- Brief
Word-for-word transcription is needed for all of the entries.

- Data under study
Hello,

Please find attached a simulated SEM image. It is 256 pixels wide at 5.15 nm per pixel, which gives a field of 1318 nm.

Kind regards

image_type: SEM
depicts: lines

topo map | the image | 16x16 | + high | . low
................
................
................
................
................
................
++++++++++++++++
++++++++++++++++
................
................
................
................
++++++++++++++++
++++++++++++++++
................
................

- Solution
Hello,

Please find attached a simulated SEM image. It is 256 pixels wide at 5.15 nm per pixel, which gives a field of 1318 nm.

Kind regards

image_type: SEM
depicts: lines

topo map | the image | 16x16 | + high | . low
................
................
................
................
................
................
++++++++++++++++
++++++++++++++++
................
................
................
................
++++++++++++++++
++++++++++++++++
................
................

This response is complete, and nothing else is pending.